### Extracted entries
══════════════════════════════

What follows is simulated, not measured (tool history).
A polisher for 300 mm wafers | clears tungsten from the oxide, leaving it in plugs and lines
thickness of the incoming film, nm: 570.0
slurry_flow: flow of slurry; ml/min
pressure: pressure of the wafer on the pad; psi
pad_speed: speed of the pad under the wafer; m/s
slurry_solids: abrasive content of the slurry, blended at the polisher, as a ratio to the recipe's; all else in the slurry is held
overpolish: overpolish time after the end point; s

══════════════════════════════

### Work instruction
Word for word, restate each record in the listing.

### Response area
What follows is simulated, not measured (tool history).
A polisher for 300 mm wafers | clears tungsten from the oxide, leaving it in plugs and lines
thickness of the incoming film, nm: 570.0
slurry_flow: flow of slurry; ml/min
pressure: pressure of the wafer on the pad; psi
pad_speed: speed of the pad under the wafer; m/s
slurry_solids: abrasive content of the slurry, blended at the polisher, as a ratio to the recipe's; all else in the slurry is held
overpolish: overpolish time after the end point; s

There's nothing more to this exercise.